> [ENTRIES SHOWN]
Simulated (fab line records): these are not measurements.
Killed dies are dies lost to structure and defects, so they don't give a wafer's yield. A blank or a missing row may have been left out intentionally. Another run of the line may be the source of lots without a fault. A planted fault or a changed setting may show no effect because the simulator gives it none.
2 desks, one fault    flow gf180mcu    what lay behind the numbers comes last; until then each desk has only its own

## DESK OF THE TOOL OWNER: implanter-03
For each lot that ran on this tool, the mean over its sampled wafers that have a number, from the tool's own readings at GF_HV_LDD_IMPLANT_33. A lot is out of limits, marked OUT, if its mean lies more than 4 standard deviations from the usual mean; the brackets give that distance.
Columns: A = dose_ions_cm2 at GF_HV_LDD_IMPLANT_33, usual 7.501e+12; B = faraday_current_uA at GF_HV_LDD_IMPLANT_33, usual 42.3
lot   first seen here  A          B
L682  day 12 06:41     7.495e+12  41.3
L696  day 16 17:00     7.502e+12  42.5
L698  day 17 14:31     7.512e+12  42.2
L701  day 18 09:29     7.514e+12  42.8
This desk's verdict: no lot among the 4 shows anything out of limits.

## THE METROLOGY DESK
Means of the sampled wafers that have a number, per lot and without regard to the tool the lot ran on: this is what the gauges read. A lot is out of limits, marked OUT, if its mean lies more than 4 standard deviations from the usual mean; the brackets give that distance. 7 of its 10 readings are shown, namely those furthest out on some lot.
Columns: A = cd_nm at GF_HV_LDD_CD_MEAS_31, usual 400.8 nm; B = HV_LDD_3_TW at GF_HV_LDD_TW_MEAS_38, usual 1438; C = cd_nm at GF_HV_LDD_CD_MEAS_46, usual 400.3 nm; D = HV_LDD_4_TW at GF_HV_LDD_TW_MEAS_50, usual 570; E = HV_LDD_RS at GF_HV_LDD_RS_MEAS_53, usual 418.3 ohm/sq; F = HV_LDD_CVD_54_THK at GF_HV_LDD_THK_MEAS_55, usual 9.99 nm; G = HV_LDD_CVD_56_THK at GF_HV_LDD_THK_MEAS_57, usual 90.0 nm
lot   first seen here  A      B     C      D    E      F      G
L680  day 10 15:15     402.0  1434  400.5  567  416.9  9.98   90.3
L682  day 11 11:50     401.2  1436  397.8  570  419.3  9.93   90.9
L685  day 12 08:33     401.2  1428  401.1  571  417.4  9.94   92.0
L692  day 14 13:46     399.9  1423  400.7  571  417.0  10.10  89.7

> [ASSIGNMENT] If a line comes after the one that contains "Means of the", leave it out; return every line of the entries up to that point exactly, starting with the first, with that line included.

> [WRITTEN ANSWER]
Simulated (fab line records): these are not measurements.
Killed dies are dies lost to structure and defects, so they don't give a wafer's yield. A blank or a missing row may have been left out intentionally. Another run of the line may be the source of lots without a fault. A planted fault or a changed setting may show no effect because the simulator gives it none.
2 desks, one fault    flow gf180mcu    what lay behind the numbers comes last; until then each desk has only its own

## DESK OF THE TOOL OWNER: implanter-03
For each lot that ran on this tool, the mean over its sampled wafers that have a number, from the tool's own readings at GF_HV_LDD_IMPLANT_33. A lot is out of limits, marked OUT, if its mean lies more than 4 standard deviations from the usual mean; the brackets give that distance.
Columns: A = dose_ions_cm2 at GF_HV_LDD_IMPLANT_33, usual 7.501e+12; B = faraday_current_uA at GF_HV_LDD_IMPLANT_33, usual 42.3
lot   first seen here  A          B
L682  day 12 06:41     7.495e+12  41.3
L696  day 16 17:00     7.502e+12  42.5
L698  day 17 14:31     7.512e+12  42.2
L701  day 18 09:29     7.514e+12  42.8
This desk's verdict: no lot among the 4 shows anything out of limits.

## THE METROLOGY DESK
Means of the sampled wafers that have a number, per lot and without regard to the tool the lot ran on: this is what the gauges read. A lot is out of limits, marked OUT, if its mean lies more than 4 standard deviations from the usual mean; the brackets give that distance. 7 of its 10 readings are shown, namely those furthest out on some lot.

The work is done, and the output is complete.